Activity>
Make a word-for-word copy of the entries below from their first line through the line with "Killed dies are", and add nothing.

════════════════════

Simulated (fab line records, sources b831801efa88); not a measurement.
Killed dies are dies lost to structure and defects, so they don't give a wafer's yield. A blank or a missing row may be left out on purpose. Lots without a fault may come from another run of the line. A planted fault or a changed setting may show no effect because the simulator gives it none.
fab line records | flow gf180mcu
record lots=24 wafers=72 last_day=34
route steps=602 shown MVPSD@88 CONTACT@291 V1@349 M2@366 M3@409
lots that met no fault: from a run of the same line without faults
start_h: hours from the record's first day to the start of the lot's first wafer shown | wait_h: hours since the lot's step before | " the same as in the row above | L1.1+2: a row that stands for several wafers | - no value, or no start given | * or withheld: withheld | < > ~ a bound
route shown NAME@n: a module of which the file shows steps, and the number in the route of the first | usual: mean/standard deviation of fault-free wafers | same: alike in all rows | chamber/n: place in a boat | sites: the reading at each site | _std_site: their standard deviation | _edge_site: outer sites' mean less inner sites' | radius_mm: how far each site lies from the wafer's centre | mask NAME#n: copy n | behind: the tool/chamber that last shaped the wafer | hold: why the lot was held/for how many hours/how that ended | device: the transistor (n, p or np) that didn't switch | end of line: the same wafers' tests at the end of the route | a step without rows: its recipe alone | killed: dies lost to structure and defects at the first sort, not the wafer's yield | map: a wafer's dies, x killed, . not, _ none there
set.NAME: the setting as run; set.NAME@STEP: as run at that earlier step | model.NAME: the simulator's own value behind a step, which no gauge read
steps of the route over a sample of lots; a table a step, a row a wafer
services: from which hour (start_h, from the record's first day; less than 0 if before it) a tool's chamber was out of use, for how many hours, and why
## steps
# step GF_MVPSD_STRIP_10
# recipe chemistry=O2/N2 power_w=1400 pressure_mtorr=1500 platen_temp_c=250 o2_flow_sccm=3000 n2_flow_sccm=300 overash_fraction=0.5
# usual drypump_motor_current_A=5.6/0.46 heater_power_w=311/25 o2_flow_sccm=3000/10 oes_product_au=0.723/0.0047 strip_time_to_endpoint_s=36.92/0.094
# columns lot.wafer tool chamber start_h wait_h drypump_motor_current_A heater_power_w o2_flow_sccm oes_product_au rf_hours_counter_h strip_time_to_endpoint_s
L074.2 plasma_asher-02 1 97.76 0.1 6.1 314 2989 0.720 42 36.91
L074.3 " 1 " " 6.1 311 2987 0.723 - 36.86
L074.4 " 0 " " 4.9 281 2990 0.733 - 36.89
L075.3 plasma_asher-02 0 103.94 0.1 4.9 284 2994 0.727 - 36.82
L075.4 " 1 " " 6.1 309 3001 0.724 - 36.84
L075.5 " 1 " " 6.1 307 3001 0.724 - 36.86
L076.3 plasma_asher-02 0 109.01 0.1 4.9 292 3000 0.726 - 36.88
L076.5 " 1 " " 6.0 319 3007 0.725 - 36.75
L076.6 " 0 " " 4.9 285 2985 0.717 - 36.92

════════════════════

Your response>
Simulated (fab line records, sources b831801efa88); not a measurement.
Killed dies are dies lost to structure and defects, so they don't give a wafer's yield. A blank or a missing row may be left out on purpose. Lots without a fault may come from another run of the line. A planted fault or a changed setting may show no effect because the simulator gives it none.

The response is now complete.